**WORK TASK:** Set down the material in full. Keep every line exactly as it is.

**MATERIAL SUPPLIED:**
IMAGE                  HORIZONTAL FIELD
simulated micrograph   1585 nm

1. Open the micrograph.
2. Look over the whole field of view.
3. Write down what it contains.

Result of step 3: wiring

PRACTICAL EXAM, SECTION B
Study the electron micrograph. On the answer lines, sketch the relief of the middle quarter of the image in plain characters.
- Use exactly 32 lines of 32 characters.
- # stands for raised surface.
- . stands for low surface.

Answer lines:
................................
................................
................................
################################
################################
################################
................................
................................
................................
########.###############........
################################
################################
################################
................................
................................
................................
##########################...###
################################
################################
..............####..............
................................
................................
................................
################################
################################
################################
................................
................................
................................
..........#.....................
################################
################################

**EXPECTED ANSWER:**
IMAGE                  HORIZONTAL FIELD
simulated micrograph   1585 nm

1. Open the micrograph.
2. Look over the whole field of view.
3. Write down what it contains.

Result of step 3: wiring

PRACTICAL EXAM, SECTION B
Study the electron micrograph. On the answer lines, sketch the relief of the middle quarter of the image in plain characters.
- Use exactly 32 lines of 32 characters.
- # stands for raised surface.
- . stands for low surface.

Answer lines:
................................
................................
................................
################################
################################
################################
................................
................................
................................
########.###############........
################################
################################
################################
................................
................................
................................
##########################...###
################################
################################
..............####..............
................................
................................
................................
################################
################################
################################
................................
................................
................................
..........#.....................
################################
################################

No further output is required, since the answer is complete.